** Record excerpts follows **

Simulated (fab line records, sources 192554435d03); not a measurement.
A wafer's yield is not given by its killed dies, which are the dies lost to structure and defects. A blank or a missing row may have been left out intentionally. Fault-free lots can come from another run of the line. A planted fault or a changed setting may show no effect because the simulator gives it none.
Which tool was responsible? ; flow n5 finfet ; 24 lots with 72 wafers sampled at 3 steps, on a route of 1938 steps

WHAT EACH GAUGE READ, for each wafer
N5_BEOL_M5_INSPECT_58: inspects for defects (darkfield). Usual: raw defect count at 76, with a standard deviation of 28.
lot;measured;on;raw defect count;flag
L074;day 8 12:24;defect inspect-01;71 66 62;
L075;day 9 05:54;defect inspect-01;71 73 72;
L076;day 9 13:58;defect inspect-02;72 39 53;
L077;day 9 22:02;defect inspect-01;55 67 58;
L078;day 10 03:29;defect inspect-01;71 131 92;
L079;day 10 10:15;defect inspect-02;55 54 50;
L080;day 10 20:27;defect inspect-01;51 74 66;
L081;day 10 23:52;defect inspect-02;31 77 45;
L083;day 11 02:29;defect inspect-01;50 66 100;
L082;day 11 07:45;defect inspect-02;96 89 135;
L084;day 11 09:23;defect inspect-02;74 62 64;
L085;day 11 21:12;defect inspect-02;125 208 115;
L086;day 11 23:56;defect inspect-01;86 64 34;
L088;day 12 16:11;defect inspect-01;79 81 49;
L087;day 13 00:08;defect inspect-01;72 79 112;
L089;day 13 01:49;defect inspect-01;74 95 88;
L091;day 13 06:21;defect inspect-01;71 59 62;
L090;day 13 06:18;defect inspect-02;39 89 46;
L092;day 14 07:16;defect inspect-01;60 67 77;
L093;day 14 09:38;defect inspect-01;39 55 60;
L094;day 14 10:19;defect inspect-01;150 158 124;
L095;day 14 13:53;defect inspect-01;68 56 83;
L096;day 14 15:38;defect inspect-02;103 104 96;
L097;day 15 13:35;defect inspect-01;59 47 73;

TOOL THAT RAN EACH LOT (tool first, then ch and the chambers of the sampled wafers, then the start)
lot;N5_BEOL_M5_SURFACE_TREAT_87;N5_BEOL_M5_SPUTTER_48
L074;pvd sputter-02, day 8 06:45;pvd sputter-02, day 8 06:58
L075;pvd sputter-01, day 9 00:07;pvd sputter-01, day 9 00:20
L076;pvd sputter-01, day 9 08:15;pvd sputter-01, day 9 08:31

** End of Record excerpts **

◆ Work task
Within the material above, transcribe exactly the lines that run from the line holding "L074;pvd sputter-02, day" through the line holding "L075;pvd sputter-01, day".

◆ Result
L074;pvd sputter-02, day 8 06:45;pvd sputter-02, day 8 06:58
L075;pvd sputter-01, day 9 00:07;pvd sputter-01, day 9 00:20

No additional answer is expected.